== Task item ==
Write down, unchanged, the entries from the first line through the line holding "(+) after a". Include no other line.

== Supplied material ==
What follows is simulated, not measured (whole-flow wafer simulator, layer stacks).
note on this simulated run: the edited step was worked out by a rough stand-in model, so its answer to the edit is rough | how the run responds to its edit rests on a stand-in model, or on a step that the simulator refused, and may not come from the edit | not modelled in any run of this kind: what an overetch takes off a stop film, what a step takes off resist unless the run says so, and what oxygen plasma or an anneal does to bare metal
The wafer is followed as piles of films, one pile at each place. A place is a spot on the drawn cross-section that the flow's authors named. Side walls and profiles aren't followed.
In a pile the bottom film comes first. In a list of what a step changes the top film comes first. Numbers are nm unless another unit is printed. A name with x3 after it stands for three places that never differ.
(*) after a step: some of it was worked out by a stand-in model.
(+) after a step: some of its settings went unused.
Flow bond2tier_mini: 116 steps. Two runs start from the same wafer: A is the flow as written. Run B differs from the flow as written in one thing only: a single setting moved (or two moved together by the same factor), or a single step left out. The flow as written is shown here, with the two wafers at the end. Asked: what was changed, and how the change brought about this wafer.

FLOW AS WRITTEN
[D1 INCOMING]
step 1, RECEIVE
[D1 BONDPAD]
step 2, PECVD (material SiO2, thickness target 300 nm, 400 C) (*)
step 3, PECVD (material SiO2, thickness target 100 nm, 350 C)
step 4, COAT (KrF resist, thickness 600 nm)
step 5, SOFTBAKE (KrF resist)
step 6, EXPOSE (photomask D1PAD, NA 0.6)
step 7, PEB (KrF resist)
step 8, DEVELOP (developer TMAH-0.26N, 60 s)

== Exercise answer ==
What follows is simulated, not measured (whole-flow wafer simulator, layer stacks).
note on this simulated run: the edited step was worked out by a rough stand-in model, so its answer to the edit is rough | how the run responds to its edit rests on a stand-in model, or on a step that the simulator refused, and may not come from the edit | not modelled in any run of this kind: what an overetch takes off a stop film, what a step takes off resist unless the run says so, and what oxygen plasma or an anneal does to bare metal
The wafer is followed as piles of films, one pile at each place. A place is a spot on the drawn cross-section that the flow's authors named. Side walls and profiles aren't followed.
In a pile the bottom film comes first. In a list of what a step changes the top film comes first. Numbers are nm unless another unit is printed. A name with x3 after it stands for three places that never differ.
(*) after a step: some of it was worked out by a stand-in model.
(+) after a step: some of its settings went unused.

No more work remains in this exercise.